An exact copy of all the data is required.

*** Opening of Record set ***

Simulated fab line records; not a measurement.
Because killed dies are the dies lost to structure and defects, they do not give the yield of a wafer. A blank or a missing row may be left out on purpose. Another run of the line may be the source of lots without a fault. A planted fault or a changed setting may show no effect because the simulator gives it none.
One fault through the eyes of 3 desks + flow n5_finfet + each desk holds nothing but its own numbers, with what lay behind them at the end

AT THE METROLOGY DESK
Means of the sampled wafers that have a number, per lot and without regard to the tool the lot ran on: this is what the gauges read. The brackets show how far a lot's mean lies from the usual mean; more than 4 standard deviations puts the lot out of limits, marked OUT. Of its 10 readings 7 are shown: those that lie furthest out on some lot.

*** Close of Record set ***

_Task response_
Simulated fab line records; not a measurement.
Because killed dies are the dies lost to structure and defects, they do not give the yield of a wafer. A blank or a missing row may be left out on purpose. Another run of the line may be the source of lots without a fault. A planted fault or a changed setting may show no effect because the simulator gives it none.
One fault through the eyes of 3 desks + flow n5_finfet + each desk holds nothing but its own numbers, with what lay behind them at the end

AT THE METROLOGY DESK
Means of the sampled wafers that have a number, per lot and without regard to the tool the lot ran on: this is what the gauges read. The brackets show how far a lot's mean lies from the usual mean; more than 4 standard deviations puts the lot out of limits, marked OUT. Of its 10 readings 7 are shown: those that lie furthest out on some lot.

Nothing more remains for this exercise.